■ WORK ORDER:
Verbatim, and with nothing else, reproduce the data below from its first line through the line containing "removed: film removed, the".

■ ENTRIES SUPPLIED:
* * * * *

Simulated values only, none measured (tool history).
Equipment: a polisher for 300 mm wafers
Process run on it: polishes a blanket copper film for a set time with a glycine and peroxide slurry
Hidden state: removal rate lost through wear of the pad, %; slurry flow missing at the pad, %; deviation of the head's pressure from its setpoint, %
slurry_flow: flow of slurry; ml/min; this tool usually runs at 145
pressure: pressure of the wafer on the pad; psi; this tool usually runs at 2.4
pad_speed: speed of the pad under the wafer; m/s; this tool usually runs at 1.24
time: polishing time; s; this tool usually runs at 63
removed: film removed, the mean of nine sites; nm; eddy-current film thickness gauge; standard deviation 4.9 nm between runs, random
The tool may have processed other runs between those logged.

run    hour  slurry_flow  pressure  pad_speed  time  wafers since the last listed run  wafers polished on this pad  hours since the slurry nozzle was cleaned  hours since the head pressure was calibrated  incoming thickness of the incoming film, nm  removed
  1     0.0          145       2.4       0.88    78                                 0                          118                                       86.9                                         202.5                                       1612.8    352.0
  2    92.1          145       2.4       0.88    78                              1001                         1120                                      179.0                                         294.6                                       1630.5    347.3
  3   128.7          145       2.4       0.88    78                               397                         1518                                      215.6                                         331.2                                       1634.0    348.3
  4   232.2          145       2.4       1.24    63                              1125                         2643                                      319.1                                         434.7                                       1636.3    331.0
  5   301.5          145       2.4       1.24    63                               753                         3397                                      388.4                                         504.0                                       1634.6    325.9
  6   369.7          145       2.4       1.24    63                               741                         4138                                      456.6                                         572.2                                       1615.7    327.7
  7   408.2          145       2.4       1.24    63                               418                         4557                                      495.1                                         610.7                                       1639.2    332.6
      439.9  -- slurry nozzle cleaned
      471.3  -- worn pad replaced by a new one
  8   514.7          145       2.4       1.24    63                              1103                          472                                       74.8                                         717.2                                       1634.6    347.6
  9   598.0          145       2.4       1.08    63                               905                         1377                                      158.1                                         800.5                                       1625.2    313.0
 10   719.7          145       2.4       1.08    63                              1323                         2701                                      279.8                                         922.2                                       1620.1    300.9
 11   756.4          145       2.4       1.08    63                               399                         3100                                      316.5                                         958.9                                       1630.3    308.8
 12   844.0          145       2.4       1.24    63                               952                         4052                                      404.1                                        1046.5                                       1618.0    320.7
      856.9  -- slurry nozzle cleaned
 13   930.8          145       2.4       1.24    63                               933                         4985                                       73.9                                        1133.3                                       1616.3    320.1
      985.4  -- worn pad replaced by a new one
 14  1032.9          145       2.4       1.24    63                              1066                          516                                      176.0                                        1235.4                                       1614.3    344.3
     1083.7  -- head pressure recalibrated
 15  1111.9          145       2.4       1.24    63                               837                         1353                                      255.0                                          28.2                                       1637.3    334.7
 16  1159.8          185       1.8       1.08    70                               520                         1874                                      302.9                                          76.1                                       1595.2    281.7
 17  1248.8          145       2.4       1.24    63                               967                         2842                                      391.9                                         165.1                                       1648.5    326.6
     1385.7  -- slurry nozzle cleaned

* * * * *

■ TASK SOLUTION:
Simulated values only, none measured (tool history).
Equipment: a polisher for 300 mm wafers
Process run on it: polishes a blanket copper film for a set time with a glycine and peroxide slurry
Hidden state: removal rate lost through wear of the pad, %; slurry flow missing at the pad, %; deviation of the head's pressure from its setpoint, %
slurry_flow: flow of slurry; ml/min; this tool usually runs at 145
pressure: pressure of the wafer on the pad; psi; this tool usually runs at 2.4
pad_speed: speed of the pad under the wafer; m/s; this tool usually runs at 1.24
time: polishing time; s; this tool usually runs at 63
removed: film removed, the mean of nine sites; nm; eddy-current film thickness gauge; standard deviation 4.9 nm between runs, random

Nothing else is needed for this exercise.